## Brief
Only those lines running from the start of the listing below through the line that holds "the authors' place" are to be written out, exactly and in full.

==== Information ====
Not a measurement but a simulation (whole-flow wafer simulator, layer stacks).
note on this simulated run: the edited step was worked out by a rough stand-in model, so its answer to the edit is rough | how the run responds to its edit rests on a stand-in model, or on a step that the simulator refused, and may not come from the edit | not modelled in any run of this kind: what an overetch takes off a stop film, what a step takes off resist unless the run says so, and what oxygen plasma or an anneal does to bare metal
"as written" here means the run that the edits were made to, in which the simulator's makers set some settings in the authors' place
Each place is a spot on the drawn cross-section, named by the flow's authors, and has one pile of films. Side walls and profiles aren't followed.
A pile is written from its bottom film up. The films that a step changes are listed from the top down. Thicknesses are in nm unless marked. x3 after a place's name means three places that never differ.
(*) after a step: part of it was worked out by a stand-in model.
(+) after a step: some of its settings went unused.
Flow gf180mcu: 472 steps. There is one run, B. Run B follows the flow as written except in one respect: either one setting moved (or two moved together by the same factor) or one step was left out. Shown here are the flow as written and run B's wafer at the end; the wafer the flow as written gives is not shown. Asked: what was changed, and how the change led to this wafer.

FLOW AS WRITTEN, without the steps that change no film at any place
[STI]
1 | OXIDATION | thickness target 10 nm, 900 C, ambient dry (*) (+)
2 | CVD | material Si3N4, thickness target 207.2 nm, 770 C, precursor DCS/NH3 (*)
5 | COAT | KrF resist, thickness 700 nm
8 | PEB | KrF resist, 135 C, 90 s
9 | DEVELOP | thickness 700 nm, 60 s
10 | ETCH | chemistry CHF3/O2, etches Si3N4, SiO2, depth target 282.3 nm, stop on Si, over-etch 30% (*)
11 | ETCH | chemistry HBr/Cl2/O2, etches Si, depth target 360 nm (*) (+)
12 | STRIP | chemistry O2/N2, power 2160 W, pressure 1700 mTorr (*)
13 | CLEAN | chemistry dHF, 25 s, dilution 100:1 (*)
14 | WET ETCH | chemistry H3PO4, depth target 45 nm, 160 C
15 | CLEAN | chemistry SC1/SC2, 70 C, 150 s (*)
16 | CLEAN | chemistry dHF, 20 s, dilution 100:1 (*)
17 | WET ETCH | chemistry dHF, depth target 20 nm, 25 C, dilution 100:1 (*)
====

## Response box
Not a measurement but a simulation (whole-flow wafer simulator, layer stacks).
note on this simulated run: the edited step was worked out by a rough stand-in model, so its answer to the edit is rough | how the run responds to its edit rests on a stand-in model, or on a step that the simulator refused, and may not come from the edit | not modelled in any run of this kind: what an overetch takes off a stop film, what a step takes off resist unless the run says so, and what oxygen plasma or an anneal does to bare metal
"as written" here means the run that the edits were made to, in which the simulator's makers set some settings in the authors' place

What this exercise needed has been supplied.